In full and without alteration, print the entries that follow.

(Data extracts)

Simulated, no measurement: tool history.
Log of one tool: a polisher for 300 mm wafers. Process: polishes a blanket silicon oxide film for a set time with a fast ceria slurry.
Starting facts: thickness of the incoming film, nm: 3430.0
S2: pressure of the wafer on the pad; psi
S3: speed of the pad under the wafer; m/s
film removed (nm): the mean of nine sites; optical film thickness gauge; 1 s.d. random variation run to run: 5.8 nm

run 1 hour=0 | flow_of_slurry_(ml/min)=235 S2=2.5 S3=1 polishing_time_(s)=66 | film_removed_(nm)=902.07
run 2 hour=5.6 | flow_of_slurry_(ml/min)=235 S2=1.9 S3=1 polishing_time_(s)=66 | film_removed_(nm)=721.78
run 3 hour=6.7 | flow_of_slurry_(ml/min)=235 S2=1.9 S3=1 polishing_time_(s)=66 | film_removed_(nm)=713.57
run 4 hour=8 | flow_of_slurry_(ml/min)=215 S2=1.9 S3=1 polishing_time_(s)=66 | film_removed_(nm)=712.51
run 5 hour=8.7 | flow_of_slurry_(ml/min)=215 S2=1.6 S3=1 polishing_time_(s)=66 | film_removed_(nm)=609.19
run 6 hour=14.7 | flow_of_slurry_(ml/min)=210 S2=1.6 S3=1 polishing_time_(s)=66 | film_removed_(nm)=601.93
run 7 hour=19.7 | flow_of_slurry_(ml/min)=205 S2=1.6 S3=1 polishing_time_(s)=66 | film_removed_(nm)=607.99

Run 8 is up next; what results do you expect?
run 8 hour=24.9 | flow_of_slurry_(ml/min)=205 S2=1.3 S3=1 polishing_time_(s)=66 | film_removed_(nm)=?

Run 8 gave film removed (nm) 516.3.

(End Data extracts)

*Exercise answer*
Simulated, no measurement: tool history.
Log of one tool: a polisher for 300 mm wafers. Process: polishes a blanket silicon oxide film for a set time with a fast ceria slurry.
Starting facts: thickness of the incoming film, nm: 3430.0
S2: pressure of the wafer on the pad; psi
S3: speed of the pad under the wafer; m/s
film removed (nm): the mean of nine sites; optical film thickness gauge; 1 s.d. random variation run to run: 5.8 nm

run 1 hour=0 | flow_of_slurry_(ml/min)=235 S2=2.5 S3=1 polishing_time_(s)=66 | film_removed_(nm)=902.07
run 2 hour=5.6 | flow_of_slurry_(ml/min)=235 S2=1.9 S3=1 polishing_time_(s)=66 | film_removed_(nm)=721.78
run 3 hour=6.7 | flow_of_slurry_(ml/min)=235 S2=1.9 S3=1 polishing_time_(s)=66 | film_removed_(nm)=713.57
run 4 hour=8 | flow_of_slurry_(ml/min)=215 S2=1.9 S3=1 polishing_time_(s)=66 | film_removed_(nm)=712.51
run 5 hour=8.7 | flow_of_slurry_(ml/min)=215 S2=1.6 S3=1 polishing_time_(s)=66 | film_removed_(nm)=609.19
run 6 hour=14.7 | flow_of_slurry_(ml/min)=210 S2=1.6 S3=1 polishing_time_(s)=66 | film_removed_(nm)=601.93
run 7 hour=19.7 | flow_of_slurry_(ml/min)=205 S2=1.6 S3=1 polishing_time_(s)=66 | film_removed_(nm)=607.99

Run 8 is up next; what results do you expect?
run 8 hour=24.9 | flow_of_slurry_(ml/min)=205 S2=1.3 S3=1 polishing_time_(s)=66 | film_removed_(nm)=?

Run 8 gave film removed (nm) 516.3.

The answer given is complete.